**RECORDS SUPPLIED:**
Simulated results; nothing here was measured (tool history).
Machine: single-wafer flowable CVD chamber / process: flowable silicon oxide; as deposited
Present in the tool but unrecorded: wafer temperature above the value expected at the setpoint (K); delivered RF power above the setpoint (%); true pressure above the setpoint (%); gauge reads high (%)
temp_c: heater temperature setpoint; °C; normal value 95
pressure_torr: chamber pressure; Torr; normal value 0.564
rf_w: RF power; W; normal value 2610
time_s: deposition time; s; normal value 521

**WORK ITEM:** Every record needs to be reproduced exactly, with none skipped.

**RESPONSE AREA:**
Simulated results; nothing here was measured (tool history).
Machine: single-wafer flowable CVD chamber / process: flowable silicon oxide; as deposited
Present in the tool but unrecorded: wafer temperature above the value expected at the setpoint (K); delivered RF power above the setpoint (%); true pressure above the setpoint (%); gauge reads high (%)
temp_c: heater temperature setpoint; °C; normal value 95
pressure_torr: chamber pressure; Torr; normal value 0.564
rf_w: RF power; W; normal value 2610
time_s: deposition time; s; normal value 521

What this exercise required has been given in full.